--- Assignment ---
Write the entries below out again without a single difference.

+-------+
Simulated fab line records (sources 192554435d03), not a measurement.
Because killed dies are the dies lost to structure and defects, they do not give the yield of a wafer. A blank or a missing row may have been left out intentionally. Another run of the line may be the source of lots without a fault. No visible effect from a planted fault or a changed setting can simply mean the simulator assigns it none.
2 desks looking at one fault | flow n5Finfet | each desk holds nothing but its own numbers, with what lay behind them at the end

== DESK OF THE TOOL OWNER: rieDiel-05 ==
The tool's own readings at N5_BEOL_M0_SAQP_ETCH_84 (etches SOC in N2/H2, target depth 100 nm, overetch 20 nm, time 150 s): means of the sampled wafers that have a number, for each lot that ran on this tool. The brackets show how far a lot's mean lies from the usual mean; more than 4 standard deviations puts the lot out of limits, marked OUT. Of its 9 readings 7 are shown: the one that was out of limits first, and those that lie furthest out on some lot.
+-------+

--- Written reply ---
Simulated fab line records (sources 192554435d03), not a measurement.
Because killed dies are the dies lost to structure and defects, they do not give the yield of a wafer. A blank or a missing row may have been left out intentionally. Another run of the line may be the source of lots without a fault. No visible effect from a planted fault or a changed setting can simply mean the simulator assigns it none.
2 desks looking at one fault | flow n5Finfet | each desk holds nothing but its own numbers, with what lay behind them at the end

== DESK OF THE TOOL OWNER: rieDiel-05 ==
The tool's own readings at N5_BEOL_M0_SAQP_ETCH_84 (etches SOC in N2/H2, target depth 100 nm, overetch 20 nm, time 150 s): means of the sampled wafers that have a number, for each lot that ran on this tool. The brackets show how far a lot's mean lies from the usual mean; more than 4 standard deviations puts the lot out of limits, marked OUT. Of its 9 readings 7 are shown: the one that was out of limits first, and those that lie furthest out on some lot.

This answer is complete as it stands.